=== Section Start ===

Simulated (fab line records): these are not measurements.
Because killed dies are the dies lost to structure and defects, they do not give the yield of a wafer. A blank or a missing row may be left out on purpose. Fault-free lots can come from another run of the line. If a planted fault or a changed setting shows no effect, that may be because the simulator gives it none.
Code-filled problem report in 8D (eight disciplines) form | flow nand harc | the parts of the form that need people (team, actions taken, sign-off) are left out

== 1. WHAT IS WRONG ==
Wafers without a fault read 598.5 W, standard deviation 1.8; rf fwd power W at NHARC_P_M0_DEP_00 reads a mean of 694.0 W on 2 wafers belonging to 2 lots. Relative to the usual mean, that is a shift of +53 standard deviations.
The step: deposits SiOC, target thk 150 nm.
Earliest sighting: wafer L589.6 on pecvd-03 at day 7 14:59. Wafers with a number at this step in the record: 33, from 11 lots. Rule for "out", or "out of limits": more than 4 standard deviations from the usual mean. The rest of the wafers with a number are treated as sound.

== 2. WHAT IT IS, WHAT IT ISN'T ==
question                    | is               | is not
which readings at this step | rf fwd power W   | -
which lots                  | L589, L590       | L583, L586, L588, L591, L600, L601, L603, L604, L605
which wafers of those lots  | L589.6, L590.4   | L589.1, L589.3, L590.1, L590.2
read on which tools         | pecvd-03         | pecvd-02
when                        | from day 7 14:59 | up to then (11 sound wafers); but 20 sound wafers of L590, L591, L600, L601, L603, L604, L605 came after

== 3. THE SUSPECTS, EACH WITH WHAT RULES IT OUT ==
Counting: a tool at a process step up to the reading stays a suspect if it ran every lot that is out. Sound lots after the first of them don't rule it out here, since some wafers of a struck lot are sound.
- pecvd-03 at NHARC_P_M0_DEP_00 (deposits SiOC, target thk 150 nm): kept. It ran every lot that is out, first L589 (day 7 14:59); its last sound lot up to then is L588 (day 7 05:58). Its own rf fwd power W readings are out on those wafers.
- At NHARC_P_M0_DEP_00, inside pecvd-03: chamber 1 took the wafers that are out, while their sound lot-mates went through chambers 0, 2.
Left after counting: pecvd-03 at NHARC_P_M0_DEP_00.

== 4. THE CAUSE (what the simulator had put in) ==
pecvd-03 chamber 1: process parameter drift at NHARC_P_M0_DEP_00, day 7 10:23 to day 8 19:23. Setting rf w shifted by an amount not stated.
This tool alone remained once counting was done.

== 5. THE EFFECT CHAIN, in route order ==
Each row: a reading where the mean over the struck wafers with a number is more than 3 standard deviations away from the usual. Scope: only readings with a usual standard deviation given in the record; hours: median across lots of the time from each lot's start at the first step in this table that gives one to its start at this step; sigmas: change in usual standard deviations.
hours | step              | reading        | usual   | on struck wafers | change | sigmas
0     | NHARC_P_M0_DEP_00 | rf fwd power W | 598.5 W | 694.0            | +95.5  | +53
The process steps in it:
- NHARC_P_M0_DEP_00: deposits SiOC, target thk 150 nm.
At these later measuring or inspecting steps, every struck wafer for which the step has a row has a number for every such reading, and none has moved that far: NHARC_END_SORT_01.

=== Section End ===

**Work item**: All that is needed is the opening run of the data, given again exactly: please include every line from the first through the line with "Because killed dies", both ends kept.

**Task output**:
Simulated (fab line records): these are not measurements.
Because killed dies are the dies lost to structure and defects, they do not give the yield of a wafer. A blank or a missing row may be left out on purpose. Fault-free lots can come from another run of the line. If a planted fault or a changed setting shows no effect, that may be because the simulator gives it none.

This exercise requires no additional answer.